_Work instruction_
Lines from the top of the entries down to the line with "run 4 hour=36.9" must be set down exactly as they stand, with both ends retained.

Segment Start: Extracted material
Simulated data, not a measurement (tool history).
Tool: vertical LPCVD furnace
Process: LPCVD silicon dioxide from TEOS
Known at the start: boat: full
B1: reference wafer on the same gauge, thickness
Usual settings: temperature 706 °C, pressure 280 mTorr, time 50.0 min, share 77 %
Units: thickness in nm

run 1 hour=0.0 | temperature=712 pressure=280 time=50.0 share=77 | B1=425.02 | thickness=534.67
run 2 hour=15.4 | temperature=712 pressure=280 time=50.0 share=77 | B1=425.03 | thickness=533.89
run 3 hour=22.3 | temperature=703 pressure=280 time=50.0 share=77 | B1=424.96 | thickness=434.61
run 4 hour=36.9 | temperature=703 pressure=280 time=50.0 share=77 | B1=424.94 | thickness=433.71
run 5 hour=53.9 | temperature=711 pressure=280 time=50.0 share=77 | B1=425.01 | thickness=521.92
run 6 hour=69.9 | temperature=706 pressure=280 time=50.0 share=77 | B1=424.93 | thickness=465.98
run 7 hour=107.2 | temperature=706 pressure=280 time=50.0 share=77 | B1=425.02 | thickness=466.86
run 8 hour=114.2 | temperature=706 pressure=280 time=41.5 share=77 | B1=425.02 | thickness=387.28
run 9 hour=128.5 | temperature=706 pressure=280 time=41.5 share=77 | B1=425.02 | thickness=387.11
Segment End: Extracted material

_Answer area_
Simulated data, not a measurement (tool history).
Tool: vertical LPCVD furnace
Process: LPCVD silicon dioxide from TEOS
Known at the start: boat: full
B1: reference wafer on the same gauge, thickness
Usual settings: temperature 706 °C, pressure 280 mTorr, time 50.0 min, share 77 %
Units: thickness in nm

run 1 hour=0.0 | temperature=712 pressure=280 time=50.0 share=77 | B1=425.02 | thickness=534.67
run 2 hour=15.4 | temperature=712 pressure=280 time=50.0 share=77 | B1=425.03 | thickness=533.89
run 3 hour=22.3 | temperature=703 pressure=280 time=50.0 share=77 | B1=424.96 | thickness=434.61
run 4 hour=36.9 | temperature=703 pressure=280 time=50.0 share=77 | B1=424.94 | thickness=433.71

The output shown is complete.